Activity
Write out exactly the lines below that run from the one containing "S4: pressure of" through the one containing "C3: hours since", both included, with no other lines.

###
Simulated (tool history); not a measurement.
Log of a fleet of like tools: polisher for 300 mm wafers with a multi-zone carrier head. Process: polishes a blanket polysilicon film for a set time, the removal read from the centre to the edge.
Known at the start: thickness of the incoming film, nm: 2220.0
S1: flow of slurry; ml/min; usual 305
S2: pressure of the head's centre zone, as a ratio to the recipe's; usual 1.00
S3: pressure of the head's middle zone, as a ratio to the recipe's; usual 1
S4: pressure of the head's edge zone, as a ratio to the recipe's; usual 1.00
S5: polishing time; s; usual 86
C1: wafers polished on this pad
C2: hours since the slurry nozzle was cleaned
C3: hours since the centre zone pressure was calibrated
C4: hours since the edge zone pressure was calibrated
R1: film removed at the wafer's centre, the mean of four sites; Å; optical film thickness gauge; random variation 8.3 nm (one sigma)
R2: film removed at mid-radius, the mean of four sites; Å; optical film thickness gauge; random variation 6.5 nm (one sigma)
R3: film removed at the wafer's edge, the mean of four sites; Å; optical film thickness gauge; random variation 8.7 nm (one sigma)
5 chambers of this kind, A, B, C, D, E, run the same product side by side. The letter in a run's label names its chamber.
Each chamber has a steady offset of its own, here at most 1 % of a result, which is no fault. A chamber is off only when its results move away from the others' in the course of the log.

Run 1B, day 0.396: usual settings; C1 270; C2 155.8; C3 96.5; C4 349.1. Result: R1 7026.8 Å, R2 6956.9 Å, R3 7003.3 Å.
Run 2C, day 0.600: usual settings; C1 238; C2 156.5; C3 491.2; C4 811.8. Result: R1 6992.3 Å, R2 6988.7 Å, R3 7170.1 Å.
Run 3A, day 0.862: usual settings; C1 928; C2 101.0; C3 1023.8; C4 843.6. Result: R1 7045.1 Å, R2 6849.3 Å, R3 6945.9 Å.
###

Response box
S4: pressure of the head's edge zone, as a ratio to the recipe's; usual 1.00
S5: polishing time; s; usual 86
C1: wafers polished on this pad
C2: hours since the slurry nozzle was cleaned
C3: hours since the centre zone pressure was calibrated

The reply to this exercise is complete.